▶ **EXERCISE**
Please transcribe exactly, and only, the lines of the data below between the line holding "This desk found" and the line holding "The tool's own", inclusive.

▶ **SUPPLIED ENTRIES**
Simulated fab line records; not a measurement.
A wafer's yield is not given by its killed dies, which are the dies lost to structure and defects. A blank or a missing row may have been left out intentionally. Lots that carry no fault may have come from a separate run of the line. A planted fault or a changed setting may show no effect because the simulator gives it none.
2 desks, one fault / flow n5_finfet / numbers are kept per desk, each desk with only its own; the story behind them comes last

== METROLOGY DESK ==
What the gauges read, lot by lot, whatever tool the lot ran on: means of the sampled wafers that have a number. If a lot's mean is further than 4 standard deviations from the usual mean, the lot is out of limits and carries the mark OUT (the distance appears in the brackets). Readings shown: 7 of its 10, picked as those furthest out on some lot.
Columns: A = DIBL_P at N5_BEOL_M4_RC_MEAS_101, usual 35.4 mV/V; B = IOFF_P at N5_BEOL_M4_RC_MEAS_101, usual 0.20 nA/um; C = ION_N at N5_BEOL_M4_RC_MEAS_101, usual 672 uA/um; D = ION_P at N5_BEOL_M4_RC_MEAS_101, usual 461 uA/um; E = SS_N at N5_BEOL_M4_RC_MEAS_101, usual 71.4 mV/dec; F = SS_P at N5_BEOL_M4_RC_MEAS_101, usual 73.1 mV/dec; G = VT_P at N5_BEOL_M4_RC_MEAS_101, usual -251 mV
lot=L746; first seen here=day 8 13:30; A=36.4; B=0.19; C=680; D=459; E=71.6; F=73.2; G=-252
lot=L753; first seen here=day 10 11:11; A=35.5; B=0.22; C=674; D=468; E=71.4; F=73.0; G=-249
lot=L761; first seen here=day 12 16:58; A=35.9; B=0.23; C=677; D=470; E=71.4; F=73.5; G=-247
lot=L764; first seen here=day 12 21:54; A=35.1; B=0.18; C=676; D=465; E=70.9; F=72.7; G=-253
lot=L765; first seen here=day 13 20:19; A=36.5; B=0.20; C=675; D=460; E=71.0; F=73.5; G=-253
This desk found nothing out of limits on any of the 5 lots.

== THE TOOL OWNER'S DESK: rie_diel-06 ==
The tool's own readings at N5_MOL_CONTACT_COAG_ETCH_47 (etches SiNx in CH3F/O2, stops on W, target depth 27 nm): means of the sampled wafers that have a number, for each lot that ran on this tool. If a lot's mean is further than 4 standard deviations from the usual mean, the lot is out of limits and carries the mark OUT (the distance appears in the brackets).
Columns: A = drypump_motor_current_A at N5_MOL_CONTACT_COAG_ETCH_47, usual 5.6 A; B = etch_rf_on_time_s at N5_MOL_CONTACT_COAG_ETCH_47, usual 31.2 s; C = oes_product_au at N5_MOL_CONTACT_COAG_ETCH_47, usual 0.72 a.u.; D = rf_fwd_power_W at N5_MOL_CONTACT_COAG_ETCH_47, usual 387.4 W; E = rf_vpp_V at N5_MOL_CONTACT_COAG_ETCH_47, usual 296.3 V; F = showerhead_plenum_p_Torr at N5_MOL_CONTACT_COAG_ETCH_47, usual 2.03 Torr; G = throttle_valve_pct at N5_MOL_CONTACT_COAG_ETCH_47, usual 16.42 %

▶ **ANSWER SPACE**
This desk found nothing out of limits on any of the 5 lots.

== THE TOOL OWNER'S DESK: rie_diel-06 ==
The tool's own readings at N5_MOL_CONTACT_COAG_ETCH_47 (etches SiNx in CH3F/O2, stops on W, target depth 27 nm): means of the sampled wafers that have a number, for each lot that ran on this tool. If a lot's mean is further than 4 standard deviations from the usual mean, the lot is out of limits and carries the mark OUT (the distance appears in the brackets).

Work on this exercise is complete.